##### Data extract #####
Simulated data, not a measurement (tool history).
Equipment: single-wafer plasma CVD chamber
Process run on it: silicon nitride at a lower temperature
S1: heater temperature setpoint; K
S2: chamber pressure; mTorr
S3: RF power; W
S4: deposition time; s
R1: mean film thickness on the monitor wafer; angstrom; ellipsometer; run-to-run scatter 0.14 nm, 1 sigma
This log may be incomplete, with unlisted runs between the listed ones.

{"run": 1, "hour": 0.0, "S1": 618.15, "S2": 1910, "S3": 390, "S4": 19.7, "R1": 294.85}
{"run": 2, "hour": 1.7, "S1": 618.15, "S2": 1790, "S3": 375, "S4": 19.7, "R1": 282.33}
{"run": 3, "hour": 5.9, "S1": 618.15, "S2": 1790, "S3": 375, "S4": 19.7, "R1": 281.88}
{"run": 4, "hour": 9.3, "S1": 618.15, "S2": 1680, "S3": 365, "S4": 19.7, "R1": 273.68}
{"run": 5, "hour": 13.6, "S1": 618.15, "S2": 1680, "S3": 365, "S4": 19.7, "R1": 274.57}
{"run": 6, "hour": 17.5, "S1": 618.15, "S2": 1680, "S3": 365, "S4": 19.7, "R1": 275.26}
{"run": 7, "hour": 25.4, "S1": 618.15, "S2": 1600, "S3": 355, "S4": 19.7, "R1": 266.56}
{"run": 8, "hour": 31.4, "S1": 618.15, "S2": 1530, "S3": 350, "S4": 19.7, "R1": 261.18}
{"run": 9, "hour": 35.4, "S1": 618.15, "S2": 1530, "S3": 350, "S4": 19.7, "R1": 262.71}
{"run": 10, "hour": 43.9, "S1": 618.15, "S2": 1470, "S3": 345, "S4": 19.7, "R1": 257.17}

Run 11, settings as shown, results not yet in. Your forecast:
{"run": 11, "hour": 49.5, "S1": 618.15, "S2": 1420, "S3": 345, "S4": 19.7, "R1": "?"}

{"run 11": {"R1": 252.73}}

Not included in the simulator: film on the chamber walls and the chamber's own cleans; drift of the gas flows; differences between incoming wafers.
#####

-- Work order --
Copy out the entries above exactly as given, starting at the top and ending with the line containing "This log may"; include both and nothing more.

-- Task result --
Simulated data, not a measurement (tool history).
Equipment: single-wafer plasma CVD chamber
Process run on it: silicon nitride at a lower temperature
S1: heater temperature setpoint; K
S2: chamber pressure; mTorr
S3: RF power; W
S4: deposition time; s
R1: mean film thickness on the monitor wafer; angstrom; ellipsometer; run-to-run scatter 0.14 nm, 1 sigma
This log may be incomplete, with unlisted runs between the listed ones.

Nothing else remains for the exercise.